Segment Start: Exercise data
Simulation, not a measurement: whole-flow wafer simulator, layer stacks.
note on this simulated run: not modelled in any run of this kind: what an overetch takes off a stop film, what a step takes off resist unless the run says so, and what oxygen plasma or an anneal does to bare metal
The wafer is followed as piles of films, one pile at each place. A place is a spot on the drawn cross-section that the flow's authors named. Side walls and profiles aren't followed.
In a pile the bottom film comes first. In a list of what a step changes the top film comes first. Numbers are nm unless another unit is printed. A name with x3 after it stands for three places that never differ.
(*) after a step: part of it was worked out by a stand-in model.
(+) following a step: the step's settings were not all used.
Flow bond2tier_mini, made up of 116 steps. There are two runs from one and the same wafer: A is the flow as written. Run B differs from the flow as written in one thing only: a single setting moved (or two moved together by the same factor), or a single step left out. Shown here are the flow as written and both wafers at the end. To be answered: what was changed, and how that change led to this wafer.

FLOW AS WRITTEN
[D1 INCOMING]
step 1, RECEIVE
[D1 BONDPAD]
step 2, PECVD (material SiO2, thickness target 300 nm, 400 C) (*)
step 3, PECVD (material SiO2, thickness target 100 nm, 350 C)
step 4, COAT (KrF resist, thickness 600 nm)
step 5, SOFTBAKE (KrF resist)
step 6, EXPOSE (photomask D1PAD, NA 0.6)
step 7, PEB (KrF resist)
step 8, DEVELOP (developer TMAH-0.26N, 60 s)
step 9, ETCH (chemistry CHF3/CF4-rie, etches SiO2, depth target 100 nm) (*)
Segment End: Exercise data

**Work item**
Please transcribe all of the data above exactly.

**Exercise output**
Simulation, not a measurement: whole-flow wafer simulator, layer stacks.
note on this simulated run: not modelled in any run of this kind: what an overetch takes off a stop film, what a step takes off resist unless the run says so, and what oxygen plasma or an anneal does to bare metal
The wafer is followed as piles of films, one pile at each place. A place is a spot on the drawn cross-section that the flow's authors named. Side walls and profiles aren't followed.
In a pile the bottom film comes first. In a list of what a step changes the top film comes first. Numbers are nm unless another unit is printed. A name with x3 after it stands for three places that never differ.
(*) after a step: part of it was worked out by a stand-in model.
(+) following a step: the step's settings were not all used.
Flow bond2tier_mini, made up of 116 steps. There are two runs from one and the same wafer: A is the flow as written. Run B differs from the flow as written in one thing only: a single setting moved (or two moved together by the same factor), or a single step left out. Shown here are the flow as written and both wafers at the end. To be answered: what was changed, and how that change led to this wafer.

FLOW AS WRITTEN
[D1 INCOMING]
step 1, RECEIVE
[D1 BONDPAD]
step 2, PECVD (material SiO2, thickness target 300 nm, 400 C) (*)
step 3, PECVD (material SiO2, thickness target 100 nm, 350 C)
step 4, COAT (KrF resist, thickness 600 nm)
step 5, SOFTBAKE (KrF resist)
step 6, EXPOSE (photomask D1PAD, NA 0.6)
step 7, PEB (KrF resist)
step 8, DEVELOP (developer TMAH-0.26N, 60 s)
step 9, ETCH (chemistry CHF3/CF4-rie, etches SiO2, depth target 100 nm) (*)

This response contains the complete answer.